= REQUIREMENT =
Copy exactly the lines of the material below, starting with the first and including the line that holds "route steps=708 shown".

= DATA UNDER STUDY =
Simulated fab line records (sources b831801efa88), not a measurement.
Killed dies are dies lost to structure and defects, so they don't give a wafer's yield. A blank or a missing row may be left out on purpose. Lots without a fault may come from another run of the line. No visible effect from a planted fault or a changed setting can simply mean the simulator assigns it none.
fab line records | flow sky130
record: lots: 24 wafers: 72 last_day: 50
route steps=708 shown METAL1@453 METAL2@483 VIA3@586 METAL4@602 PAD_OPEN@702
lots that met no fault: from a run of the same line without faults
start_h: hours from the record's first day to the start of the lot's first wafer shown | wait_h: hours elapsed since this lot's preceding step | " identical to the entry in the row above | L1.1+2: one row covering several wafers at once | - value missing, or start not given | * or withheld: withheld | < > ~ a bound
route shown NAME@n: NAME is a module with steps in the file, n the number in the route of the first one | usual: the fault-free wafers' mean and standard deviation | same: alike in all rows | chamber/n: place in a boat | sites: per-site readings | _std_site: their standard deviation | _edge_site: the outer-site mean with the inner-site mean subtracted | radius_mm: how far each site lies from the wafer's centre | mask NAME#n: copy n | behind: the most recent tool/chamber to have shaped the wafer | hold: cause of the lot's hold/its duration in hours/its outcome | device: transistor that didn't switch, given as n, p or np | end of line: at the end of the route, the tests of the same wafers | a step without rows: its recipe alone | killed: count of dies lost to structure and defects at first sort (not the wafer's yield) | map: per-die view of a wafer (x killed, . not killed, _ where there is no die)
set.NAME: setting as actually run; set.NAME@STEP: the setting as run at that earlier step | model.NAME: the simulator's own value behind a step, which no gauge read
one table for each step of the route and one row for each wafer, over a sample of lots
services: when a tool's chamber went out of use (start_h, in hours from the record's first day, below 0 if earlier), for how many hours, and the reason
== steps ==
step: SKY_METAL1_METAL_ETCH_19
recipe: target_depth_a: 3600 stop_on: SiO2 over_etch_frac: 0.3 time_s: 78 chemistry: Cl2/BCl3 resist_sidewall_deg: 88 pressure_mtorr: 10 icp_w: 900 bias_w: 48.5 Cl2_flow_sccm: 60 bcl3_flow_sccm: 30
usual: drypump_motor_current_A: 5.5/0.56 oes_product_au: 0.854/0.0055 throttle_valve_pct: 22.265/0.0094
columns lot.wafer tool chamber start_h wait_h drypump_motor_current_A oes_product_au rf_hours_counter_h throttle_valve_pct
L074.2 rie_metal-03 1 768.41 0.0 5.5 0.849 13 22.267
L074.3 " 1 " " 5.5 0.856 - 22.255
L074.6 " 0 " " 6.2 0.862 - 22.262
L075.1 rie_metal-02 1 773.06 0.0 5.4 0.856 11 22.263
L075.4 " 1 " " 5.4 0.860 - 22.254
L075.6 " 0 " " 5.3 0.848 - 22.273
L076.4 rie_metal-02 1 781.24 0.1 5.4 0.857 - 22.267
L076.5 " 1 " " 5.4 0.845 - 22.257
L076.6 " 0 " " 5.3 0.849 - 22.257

= RESPONSE AREA =
Simulated fab line records (sources b831801efa88), not a measurement.
Killed dies are dies lost to structure and defects, so they don't give a wafer's yield. A blank or a missing row may be left out on purpose. Lots without a fault may come from another run of the line. No visible effect from a planted fault or a changed setting can simply mean the simulator assigns it none.
fab line records | flow sky130
record: lots: 24 wafers: 72 last_day: 50
route steps=708 shown METAL1@453 METAL2@483 VIA3@586 METAL4@602 PAD_OPEN@702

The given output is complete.